--- Data shown ---
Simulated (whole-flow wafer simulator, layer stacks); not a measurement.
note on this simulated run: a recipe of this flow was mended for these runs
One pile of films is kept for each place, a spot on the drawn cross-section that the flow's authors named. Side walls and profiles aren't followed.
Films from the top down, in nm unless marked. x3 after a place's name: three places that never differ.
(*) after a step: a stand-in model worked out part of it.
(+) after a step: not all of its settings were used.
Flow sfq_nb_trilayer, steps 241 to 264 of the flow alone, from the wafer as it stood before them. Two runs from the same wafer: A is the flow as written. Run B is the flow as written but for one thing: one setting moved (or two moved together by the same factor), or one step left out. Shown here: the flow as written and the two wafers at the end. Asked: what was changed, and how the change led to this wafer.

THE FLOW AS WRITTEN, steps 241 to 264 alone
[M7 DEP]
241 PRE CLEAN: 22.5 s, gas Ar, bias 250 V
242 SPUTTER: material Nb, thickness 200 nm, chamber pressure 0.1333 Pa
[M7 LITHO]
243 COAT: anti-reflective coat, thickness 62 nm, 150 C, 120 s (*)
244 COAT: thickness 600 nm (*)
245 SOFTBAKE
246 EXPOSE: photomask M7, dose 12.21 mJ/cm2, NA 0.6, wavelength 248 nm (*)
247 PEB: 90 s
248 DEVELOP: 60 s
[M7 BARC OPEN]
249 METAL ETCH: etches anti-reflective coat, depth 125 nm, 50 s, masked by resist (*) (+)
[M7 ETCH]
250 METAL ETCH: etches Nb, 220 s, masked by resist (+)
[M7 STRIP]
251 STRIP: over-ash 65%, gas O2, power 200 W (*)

--- Assigned task ---
Everything from the first line of the records through the line containing "One pile of" is to be set down exactly, while later lines are left out.

--- Exercise solution ---
Simulated (whole-flow wafer simulator, layer stacks); not a measurement.
note on this simulated run: a recipe of this flow was mended for these runs
One pile of films is kept for each place, a spot on the drawn cross-section that the flow's authors named. Side walls and profiles aren't followed.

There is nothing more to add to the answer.